SOURCE MATERIAL Start Marker

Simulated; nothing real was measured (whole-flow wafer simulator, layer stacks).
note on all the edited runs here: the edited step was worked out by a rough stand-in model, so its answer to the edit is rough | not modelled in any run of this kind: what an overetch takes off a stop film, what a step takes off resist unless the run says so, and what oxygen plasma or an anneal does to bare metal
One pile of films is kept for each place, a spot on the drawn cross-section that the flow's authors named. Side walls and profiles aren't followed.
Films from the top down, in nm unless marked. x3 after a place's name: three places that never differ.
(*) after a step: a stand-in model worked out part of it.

SOURCE MATERIAL End Marker

● **WORK REQUEST**
Copy every line of the listing, exact to the last character.

● **TASK SOLUTION**
Simulated; nothing real was measured (whole-flow wafer simulator, layer stacks).
note on all the edited runs here: the edited step was worked out by a rough stand-in model, so its answer to the edit is rough | not modelled in any run of this kind: what an overetch takes off a stop film, what a step takes off resist unless the run says so, and what oxygen plasma or an anneal does to bare metal
One pile of films is kept for each place, a spot on the drawn cross-section that the flow's authors named. Side walls and profiles aren't followed.
Films from the top down, in nm unless marked. x3 after a place's name: three places that never differ.
(*) after a step: a stand-in model worked out part of it.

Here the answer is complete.